## Activity
Return only the lines from the top of the material through the line marked by "# step GF_DUAL_GATE_SOFTBAKE_07", unaltered.

## Extracted entries
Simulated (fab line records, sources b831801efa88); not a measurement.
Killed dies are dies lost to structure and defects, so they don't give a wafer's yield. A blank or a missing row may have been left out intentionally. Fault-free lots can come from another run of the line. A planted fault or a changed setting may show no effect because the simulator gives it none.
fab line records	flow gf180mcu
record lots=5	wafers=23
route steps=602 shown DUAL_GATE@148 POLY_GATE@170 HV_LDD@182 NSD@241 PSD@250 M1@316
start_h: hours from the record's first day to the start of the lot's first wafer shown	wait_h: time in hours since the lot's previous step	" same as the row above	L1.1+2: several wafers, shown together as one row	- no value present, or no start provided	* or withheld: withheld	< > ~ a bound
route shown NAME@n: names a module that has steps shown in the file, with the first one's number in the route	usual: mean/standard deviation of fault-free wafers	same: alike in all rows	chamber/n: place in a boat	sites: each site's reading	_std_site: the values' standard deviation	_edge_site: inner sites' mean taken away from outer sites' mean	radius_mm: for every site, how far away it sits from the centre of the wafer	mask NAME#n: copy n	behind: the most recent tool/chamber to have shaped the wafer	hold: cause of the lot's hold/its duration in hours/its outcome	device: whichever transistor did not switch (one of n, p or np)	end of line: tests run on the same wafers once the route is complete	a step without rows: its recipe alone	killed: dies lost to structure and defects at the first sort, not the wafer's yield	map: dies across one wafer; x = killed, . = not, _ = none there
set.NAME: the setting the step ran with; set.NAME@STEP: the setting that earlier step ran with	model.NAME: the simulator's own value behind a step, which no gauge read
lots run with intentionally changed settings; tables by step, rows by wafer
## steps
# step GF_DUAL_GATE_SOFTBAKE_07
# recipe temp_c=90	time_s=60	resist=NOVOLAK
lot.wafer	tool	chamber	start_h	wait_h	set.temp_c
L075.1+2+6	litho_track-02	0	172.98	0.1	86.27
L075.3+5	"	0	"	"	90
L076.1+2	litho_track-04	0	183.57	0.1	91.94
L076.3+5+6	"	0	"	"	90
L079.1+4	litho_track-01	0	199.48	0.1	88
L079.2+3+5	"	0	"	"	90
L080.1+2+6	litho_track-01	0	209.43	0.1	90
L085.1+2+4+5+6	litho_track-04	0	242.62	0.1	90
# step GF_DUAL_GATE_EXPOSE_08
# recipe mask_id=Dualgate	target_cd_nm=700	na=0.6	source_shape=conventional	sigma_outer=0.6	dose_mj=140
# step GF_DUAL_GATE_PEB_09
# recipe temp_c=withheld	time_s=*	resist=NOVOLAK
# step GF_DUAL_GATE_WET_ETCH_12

## Your solution
Simulated (fab line records, sources b831801efa88); not a measurement.
Killed dies are dies lost to structure and defects, so they don't give a wafer's yield. A blank or a missing row may have been left out intentionally. Fault-free lots can come from another run of the line. A planted fault or a changed setting may show no effect because the simulator gives it none.
fab line records	flow gf180mcu
record lots=5	wafers=23
route steps=602 shown DUAL_GATE@148 POLY_GATE@170 HV_LDD@182 NSD@241 PSD@250 M1@316
start_h: hours from the record's first day to the start of the lot's first wafer shown	wait_h: time in hours since the lot's previous step	" same as the row above	L1.1+2: several wafers, shown together as one row	- no value present, or no start provided	* or withheld: withheld	< > ~ a bound
route shown NAME@n: names a module that has steps shown in the file, with the first one's number in the route	usual: mean/standard deviation of fault-free wafers	same: alike in all rows	chamber/n: place in a boat	sites: each site's reading	_std_site: the values' standard deviation	_edge_site: inner sites' mean taken away from outer sites' mean	radius_mm: for every site, how far away it sits from the centre of the wafer	mask NAME#n: copy n	behind: the most recent tool/chamber to have shaped the wafer	hold: cause of the lot's hold/its duration in hours/its outcome	device: whichever transistor did not switch (one of n, p or np)	end of line: tests run on the same wafers once the route is complete	a step without rows: its recipe alone	killed: dies lost to structure and defects at the first sort, not the wafer's yield	map: dies across one wafer; x = killed, . = not, _ = none there
set.NAME: the setting the step ran with; set.NAME@STEP: the setting that earlier step ran with	model.NAME: the simulator's own value behind a step, which no gauge read
lots run with intentionally changed settings; tables by step, rows by wafer
## steps
# step GF_DUAL_GATE_SOFTBAKE_07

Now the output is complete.